### [EXERCISE]
Starting with the first line of the data that follows, transcribe every line verbatim until the line containing "6 chambers of" has been transcribed.

### [EXCERPTED DATA]
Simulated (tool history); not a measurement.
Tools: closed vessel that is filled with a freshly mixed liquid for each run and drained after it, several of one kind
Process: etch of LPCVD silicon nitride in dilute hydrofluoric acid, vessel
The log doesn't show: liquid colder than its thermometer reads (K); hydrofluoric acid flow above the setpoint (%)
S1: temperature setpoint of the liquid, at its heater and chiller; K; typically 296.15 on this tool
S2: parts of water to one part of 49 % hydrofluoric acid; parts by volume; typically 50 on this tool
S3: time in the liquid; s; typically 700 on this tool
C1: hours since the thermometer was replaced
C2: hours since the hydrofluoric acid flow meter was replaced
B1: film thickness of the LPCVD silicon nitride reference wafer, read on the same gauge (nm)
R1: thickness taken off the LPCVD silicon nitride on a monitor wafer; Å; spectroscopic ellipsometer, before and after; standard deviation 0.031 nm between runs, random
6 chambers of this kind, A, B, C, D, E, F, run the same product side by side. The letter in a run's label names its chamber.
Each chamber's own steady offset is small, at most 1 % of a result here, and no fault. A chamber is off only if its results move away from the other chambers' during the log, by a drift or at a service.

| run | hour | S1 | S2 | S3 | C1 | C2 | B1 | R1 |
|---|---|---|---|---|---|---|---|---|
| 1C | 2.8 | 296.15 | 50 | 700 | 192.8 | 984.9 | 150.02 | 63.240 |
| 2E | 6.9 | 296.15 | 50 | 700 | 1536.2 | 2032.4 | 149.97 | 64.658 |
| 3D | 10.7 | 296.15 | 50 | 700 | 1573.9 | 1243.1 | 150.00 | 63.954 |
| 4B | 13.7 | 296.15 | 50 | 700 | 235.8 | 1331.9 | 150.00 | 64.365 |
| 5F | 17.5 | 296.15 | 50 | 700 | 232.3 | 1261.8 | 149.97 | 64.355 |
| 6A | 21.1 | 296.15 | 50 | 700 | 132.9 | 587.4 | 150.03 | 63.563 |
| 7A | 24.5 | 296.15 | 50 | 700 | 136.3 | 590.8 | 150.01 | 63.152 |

### [ANSWER BOX]
Simulated (tool history); not a measurement.
Tools: closed vessel that is filled with a freshly mixed liquid for each run and drained after it, several of one kind
Process: etch of LPCVD silicon nitride in dilute hydrofluoric acid, vessel
The log doesn't show: liquid colder than its thermometer reads (K); hydrofluoric acid flow above the setpoint (%)
S1: temperature setpoint of the liquid, at its heater and chiller; K; typically 296.15 on this tool
S2: parts of water to one part of 49 % hydrofluoric acid; parts by volume; typically 50 on this tool
S3: time in the liquid; s; typically 700 on this tool
C1: hours since the thermometer was replaced
C2: hours since the hydrofluoric acid flow meter was replaced
B1: film thickness of the LPCVD silicon nitride reference wafer, read on the same gauge (nm)
R1: thickness taken off the LPCVD silicon nitride on a monitor wafer; Å; spectroscopic ellipsometer, before and after; standard deviation 0.031 nm between runs, random
6 chambers of this kind, A, B, C, D, E, F, run the same product side by side. The letter in a run's label names its chamber.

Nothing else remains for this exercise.